#### [EXERCISE]
Exact duplicates of all entries are needed.

[INFORMATION SHOWN Boundary: Start]

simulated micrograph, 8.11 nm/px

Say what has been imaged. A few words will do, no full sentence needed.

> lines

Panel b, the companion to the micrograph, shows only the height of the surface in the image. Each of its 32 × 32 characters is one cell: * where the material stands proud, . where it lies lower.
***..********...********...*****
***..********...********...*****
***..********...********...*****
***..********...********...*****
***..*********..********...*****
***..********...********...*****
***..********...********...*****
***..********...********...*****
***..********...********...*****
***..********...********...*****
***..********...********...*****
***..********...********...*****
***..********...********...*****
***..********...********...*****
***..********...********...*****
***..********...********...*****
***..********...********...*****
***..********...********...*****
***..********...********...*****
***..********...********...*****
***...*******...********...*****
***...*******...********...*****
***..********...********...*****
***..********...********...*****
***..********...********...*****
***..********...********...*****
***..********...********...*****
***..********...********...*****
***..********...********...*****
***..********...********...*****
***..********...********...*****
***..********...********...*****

[INFORMATION SHOWN Boundary: End]

#### [ANSWER SPACE]
simulated micrograph, 8.11 nm/px

Say what has been imaged. A few words will do, no full sentence needed.

> lines

Panel b, the companion to the micrograph, shows only the height of the surface in the image. Each of its 32 × 32 characters is one cell: * where the material stands proud, . where it lies lower.
***..********...********...*****
***..********...********...*****
***..********...********...*****
***..********...********...*****
***..*********..********...*****
***..********...********...*****
***..********...********...*****
***..********...********...*****
***..********...********...*****
***..********...********...*****
***..********...********...*****
***..********...********...*****
***..********...********...*****
***..********...********...*****
***..********...********...*****
***..********...********...*****
***..********...********...*****
***..********...********...*****
***..********...********...*****
***..********...********...*****
***...*******...********...*****
***...*******...********...*****
***..********...********...*****
***..********...********...*****
***..********...********...*****
***..********...********...*****
***..********...********...*****
***..********...********...*****
***..********...********...*****
***..********...********...*****
***..********...********...*****
***..********...********...*****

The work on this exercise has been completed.